• _Data under study_
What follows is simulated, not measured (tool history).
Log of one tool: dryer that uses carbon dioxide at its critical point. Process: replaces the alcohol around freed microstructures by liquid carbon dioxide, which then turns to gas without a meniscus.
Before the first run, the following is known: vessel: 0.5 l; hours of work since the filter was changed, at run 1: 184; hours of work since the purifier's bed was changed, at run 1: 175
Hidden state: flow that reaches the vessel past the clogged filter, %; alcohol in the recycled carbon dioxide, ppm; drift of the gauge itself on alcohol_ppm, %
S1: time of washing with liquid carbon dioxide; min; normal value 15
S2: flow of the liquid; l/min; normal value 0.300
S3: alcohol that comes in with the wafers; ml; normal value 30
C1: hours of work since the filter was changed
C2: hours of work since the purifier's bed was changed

• _Assignment_
Once you have read the material, set it down again word for word.

• _Response area_
What follows is simulated, not measured (tool history).
Log of one tool: dryer that uses carbon dioxide at its critical point. Process: replaces the alcohol around freed microstructures by liquid carbon dioxide, which then turns to gas without a meniscus.
Before the first run, the following is known: vessel: 0.5 l; hours of work since the filter was changed, at run 1: 184; hours of work since the purifier's bed was changed, at run 1: 175
Hidden state: flow that reaches the vessel past the clogged filter, %; alcohol in the recycled carbon dioxide, ppm; drift of the gauge itself on alcohol_ppm, %
S1: time of washing with liquid carbon dioxide; min; normal value 15
S2: flow of the liquid; l/min; normal value 0.300
S3: alcohol that comes in with the wafers; ml; normal value 30
C1: hours of work since the filter was changed
C2: hours of work since the purifier's bed was changed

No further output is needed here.